WORK ORDER ->
With the records below as your source, retype each line exactly from the top down to the line that contains "Under the electron", and include that line.

*** LISTED ENTRIES ***
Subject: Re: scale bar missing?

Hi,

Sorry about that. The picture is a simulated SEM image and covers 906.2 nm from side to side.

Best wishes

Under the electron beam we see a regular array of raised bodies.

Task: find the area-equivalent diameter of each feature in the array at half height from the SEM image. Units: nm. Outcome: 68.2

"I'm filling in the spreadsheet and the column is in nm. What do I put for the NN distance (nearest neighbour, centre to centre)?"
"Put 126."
***

TASK ANSWER ->
Subject: Re: scale bar missing?

Hi,

Sorry about that. The picture is a simulated SEM image and covers 906.2 nm from side to side.

Best wishes

Under the electron beam we see a regular array of raised bodies.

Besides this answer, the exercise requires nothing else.